## Requirement
Write out exactly the lines of the entries below, from the first through the line containing "startH: hours from", and nothing beyond them.

## Supplied data
• • •

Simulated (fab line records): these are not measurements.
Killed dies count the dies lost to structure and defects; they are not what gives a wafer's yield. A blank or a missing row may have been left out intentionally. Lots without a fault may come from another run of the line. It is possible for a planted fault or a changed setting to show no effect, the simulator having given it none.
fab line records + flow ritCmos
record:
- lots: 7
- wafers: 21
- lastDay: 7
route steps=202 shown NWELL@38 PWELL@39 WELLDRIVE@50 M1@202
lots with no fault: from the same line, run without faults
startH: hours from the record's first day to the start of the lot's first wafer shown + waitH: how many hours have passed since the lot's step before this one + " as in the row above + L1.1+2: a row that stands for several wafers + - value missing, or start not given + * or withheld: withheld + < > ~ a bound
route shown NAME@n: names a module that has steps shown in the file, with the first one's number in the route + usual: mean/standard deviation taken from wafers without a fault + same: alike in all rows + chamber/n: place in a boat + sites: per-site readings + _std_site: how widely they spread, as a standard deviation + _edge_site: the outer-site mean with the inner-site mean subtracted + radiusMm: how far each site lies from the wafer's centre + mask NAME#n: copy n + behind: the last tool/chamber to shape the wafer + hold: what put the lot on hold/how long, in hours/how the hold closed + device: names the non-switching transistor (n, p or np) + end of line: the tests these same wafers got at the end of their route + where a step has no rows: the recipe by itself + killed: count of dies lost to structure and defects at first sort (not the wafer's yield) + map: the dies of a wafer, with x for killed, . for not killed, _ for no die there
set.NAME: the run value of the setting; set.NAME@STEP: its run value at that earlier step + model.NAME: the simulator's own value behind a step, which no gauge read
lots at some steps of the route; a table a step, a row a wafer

• • •

## Task output
Simulated (fab line records): these are not measurements.
Killed dies count the dies lost to structure and defects; they are not what gives a wafer's yield. A blank or a missing row may have been left out intentionally. Lots without a fault may come from another run of the line. It is possible for a planted fault or a changed setting to show no effect, the simulator having given it none.
fab line records + flow ritCmos
record:
- lots: 7
- wafers: 21
- lastDay: 7
route steps=202 shown NWELL@38 PWELL@39 WELLDRIVE@50 M1@202
lots with no fault: from the same line, run without faults
startH: hours from the record's first day to the start of the lot's first wafer shown + waitH: how many hours have passed since the lot's step before this one + " as in the row above + L1.1+2: a row that stands for several wafers + - value missing, or start not given + * or withheld: withheld + < > ~ a bound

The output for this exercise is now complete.